Copy out exactly the lines below that run from the one holding "Killed dies are" to the one holding "# usual motor_current_A=11.5/1.4", keeping both of those lines and no others.

________________________

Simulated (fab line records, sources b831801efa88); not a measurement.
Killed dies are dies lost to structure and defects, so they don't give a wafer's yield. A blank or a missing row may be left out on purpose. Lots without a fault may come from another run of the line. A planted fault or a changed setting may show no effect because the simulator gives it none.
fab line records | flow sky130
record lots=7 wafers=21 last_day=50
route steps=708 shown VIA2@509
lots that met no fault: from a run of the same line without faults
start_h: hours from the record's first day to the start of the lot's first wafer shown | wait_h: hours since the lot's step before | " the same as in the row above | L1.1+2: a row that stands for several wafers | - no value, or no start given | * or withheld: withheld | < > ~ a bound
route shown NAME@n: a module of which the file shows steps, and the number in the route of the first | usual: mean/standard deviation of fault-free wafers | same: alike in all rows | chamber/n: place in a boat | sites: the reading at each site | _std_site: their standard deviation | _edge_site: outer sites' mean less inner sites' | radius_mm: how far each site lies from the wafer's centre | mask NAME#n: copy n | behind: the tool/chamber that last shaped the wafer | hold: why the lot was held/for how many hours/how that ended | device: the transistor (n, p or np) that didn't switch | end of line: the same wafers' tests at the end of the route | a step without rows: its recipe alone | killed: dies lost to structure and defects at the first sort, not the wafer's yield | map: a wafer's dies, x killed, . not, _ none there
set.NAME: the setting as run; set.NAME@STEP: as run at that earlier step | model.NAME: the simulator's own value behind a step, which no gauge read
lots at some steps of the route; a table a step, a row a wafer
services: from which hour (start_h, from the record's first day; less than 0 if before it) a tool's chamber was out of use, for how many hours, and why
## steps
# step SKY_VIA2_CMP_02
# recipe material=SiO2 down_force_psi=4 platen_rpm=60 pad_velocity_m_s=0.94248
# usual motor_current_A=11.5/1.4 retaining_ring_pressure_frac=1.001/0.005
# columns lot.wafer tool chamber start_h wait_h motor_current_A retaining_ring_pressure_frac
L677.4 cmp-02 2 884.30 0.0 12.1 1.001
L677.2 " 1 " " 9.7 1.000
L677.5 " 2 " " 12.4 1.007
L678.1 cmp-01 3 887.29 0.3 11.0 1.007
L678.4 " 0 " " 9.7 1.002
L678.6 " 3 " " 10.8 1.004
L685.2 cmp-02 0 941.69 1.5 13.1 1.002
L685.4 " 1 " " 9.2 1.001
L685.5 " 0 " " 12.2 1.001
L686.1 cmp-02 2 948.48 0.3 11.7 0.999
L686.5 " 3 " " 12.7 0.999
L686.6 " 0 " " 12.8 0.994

________________________

=== Written reply ===
Killed dies are dies lost to structure and defects, so they don't give a wafer's yield. A blank or a missing row may be left out on purpose. Lots without a fault may come from another run of the line. A planted fault or a changed setting may show no effect because the simulator gives it none.
fab line records | flow sky130
record lots=7 wafers=21 last_day=50
route steps=708 shown VIA2@509
lots that met no fault: from a run of the same line without faults
start_h: hours from the record's first day to the start of the lot's first wafer shown | wait_h: hours since the lot's step before | " the same as in the row above | L1.1+2: a row that stands for several wafers | - no value, or no start given | * or withheld: withheld | < > ~ a bound
route shown NAME@n: a module of which the file shows steps, and the number in the route of the first | usual: mean/standard deviation of fault-free wafers | same: alike in all rows | chamber/n: place in a boat | sites: the reading at each site | _std_site: their standard deviation | _edge_site: outer sites' mean less inner sites' | radius_mm: how far each site lies from the wafer's centre | mask NAME#n: copy n | behind: the tool/chamber that last shaped the wafer | hold: why the lot was held/for how many hours/how that ended | device: the transistor (n, p or np) that didn't switch | end of line: the same wafers' tests at the end of the route | a step without rows: its recipe alone | killed: dies lost to structure and defects at the first sort, not the wafer's yield | map: a wafer's dies, x killed, . not, _ none there
set.NAME: the setting as run; set.NAME@STEP: as run at that earlier step | model.NAME: the simulator's own value behind a step, which no gauge read
lots at some steps of the route; a table a step, a row a wafer
services: from which hour (start_h, from the record's first day; less than 0 if before it) a tool's chamber was out of use, for how many hours, and why
## steps
# step SKY_VIA2_CMP_02
# recipe material=SiO2 down_force_psi=4 platen_rpm=60 pad_velocity_m_s=0.94248
# usual motor_current_A=11.5/1.4 retaining_ring_pressure_frac=1.001/0.005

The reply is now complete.